DATASET EXTRACT
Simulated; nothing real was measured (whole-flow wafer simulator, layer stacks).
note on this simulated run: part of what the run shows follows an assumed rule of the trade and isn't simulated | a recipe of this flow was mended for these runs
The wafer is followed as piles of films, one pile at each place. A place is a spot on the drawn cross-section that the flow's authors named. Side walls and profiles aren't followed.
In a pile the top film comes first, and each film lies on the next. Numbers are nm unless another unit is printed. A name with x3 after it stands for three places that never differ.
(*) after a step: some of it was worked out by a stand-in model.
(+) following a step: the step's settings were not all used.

REQUIRED ACTION
Would you return all of the data exactly as it stands above?

WRITTEN SOLUTION
Simulated; nothing real was measured (whole-flow wafer simulator, layer stacks).
note on this simulated run: part of what the run shows follows an assumed rule of the trade and isn't simulated | a recipe of this flow was mended for these runs
The wafer is followed as piles of films, one pile at each place. A place is a spot on the drawn cross-section that the flow's authors named. Side walls and profiles aren't followed.
In a pile the top film comes first, and each film lies on the next. Numbers are nm unless another unit is printed. A name with x3 after it stands for three places that never differ.
(*) after a step: some of it was worked out by a stand-in model.
(+) following a step: the step's settings were not all used.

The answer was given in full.